#### [BRIEF]
For the entries that follow, restate word for word the line containing "5: PATTERN with", the line containing "12: EPI with material Ru, thk nm 5", and every line that lies between them.

Start of Block

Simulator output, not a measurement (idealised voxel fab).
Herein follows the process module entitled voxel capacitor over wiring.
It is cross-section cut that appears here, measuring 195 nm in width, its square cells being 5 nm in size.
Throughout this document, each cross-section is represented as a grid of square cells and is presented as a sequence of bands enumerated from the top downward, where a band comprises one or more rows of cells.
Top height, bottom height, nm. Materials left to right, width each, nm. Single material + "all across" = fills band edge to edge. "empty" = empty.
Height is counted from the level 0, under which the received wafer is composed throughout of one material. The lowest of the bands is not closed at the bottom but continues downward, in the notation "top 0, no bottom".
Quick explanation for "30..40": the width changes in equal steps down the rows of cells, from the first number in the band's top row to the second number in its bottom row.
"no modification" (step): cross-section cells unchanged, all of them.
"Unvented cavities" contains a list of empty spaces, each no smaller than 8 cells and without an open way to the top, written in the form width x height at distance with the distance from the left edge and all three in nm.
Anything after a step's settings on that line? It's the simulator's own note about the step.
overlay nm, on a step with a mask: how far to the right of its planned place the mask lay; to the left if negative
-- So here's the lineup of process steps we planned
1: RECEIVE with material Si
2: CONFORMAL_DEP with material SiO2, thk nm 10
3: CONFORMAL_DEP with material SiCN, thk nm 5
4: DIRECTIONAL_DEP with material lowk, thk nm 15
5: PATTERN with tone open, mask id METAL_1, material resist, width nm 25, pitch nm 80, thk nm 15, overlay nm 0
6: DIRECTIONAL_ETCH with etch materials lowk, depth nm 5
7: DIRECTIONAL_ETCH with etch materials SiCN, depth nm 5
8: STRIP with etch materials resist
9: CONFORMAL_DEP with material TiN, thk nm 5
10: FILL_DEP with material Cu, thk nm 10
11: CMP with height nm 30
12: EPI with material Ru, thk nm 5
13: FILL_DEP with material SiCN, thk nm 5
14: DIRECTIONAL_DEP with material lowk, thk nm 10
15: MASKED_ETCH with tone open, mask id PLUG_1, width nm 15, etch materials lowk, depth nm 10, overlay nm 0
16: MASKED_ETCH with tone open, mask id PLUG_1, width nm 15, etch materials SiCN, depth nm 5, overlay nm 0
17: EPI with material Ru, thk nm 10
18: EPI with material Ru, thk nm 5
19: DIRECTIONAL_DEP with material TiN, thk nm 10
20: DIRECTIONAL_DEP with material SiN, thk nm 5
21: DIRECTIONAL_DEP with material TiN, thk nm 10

End of Block

#### [WRITTEN RESPONSE]
5: PATTERN with tone open, mask id METAL_1, material resist, width nm 25, pitch nm 80, thk nm 15, overlay nm 0
6: DIRECTIONAL_ETCH with etch materials lowk, depth nm 5
7: DIRECTIONAL_ETCH with etch materials SiCN, depth nm 5
8: STRIP with etch materials resist
9: CONFORMAL_DEP with material TiN, thk nm 5
10: FILL_DEP with material Cu, thk nm 10
11: CMP with height nm 30
12: EPI with material Ru, thk nm 5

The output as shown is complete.